********

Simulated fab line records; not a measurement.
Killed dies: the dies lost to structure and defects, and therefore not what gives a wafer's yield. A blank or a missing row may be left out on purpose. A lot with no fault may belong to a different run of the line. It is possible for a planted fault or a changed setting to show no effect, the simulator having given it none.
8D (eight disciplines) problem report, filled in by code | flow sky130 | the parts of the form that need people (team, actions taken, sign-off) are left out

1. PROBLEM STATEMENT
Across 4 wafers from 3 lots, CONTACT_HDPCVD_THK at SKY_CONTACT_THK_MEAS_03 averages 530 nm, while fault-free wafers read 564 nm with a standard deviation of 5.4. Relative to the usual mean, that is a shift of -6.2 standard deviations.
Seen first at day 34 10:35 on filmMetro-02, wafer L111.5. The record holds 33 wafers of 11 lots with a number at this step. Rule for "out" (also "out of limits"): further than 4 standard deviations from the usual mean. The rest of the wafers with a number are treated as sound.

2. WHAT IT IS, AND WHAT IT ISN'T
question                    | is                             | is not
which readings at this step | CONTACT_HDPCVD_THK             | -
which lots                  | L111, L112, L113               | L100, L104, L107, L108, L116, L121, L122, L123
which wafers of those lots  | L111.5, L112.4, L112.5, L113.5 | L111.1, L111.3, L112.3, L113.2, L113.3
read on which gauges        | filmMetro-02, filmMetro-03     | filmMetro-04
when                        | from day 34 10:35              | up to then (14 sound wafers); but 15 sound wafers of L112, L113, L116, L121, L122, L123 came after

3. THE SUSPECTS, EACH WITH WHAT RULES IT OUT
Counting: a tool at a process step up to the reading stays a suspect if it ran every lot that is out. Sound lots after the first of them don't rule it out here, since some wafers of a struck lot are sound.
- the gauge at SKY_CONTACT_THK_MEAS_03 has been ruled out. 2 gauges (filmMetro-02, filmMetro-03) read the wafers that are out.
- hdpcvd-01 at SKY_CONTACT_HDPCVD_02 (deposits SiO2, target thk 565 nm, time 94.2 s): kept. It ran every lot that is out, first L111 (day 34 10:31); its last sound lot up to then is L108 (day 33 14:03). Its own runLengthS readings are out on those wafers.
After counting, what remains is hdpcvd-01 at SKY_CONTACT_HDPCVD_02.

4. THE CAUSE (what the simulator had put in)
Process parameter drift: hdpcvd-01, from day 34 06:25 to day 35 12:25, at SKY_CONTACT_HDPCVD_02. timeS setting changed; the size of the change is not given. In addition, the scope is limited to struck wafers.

********

• _Work item_
Would you print exactly and only the lines of the material above that run from the line with "which readings at" through the line with "4. THE CAUSE (what the simulator had put in)", both included?

• _Solution_
which readings at this step | CONTACT_HDPCVD_THK             | -
which lots                  | L111, L112, L113               | L100, L104, L107, L108, L116, L121, L122, L123
which wafers of those lots  | L111.5, L112.4, L112.5, L113.5 | L111.1, L111.3, L112.3, L113.2, L113.3
read on which gauges        | filmMetro-02, filmMetro-03     | filmMetro-04
when                        | from day 34 10:35              | up to then (14 sound wafers); but 15 sound wafers of L112, L113, L116, L121, L122, L123 came after

3. THE SUSPECTS, EACH WITH WHAT RULES IT OUT
Counting: a tool at a process step up to the reading stays a suspect if it ran every lot that is out. Sound lots after the first of them don't rule it out here, since some wafers of a struck lot are sound.
- the gauge at SKY_CONTACT_THK_MEAS_03 has been ruled out. 2 gauges (filmMetro-02, filmMetro-03) read the wafers that are out.
- hdpcvd-01 at SKY_CONTACT_HDPCVD_02 (deposits SiO2, target thk 565 nm, time 94.2 s): kept. It ran every lot that is out, first L111 (day 34 10:31); its last sound lot up to then is L108 (day 33 14:03). Its own runLengthS readings are out on those wafers.
After counting, what remains is hdpcvd-01 at SKY_CONTACT_HDPCVD_02.

4. THE CAUSE (what the simulator had put in)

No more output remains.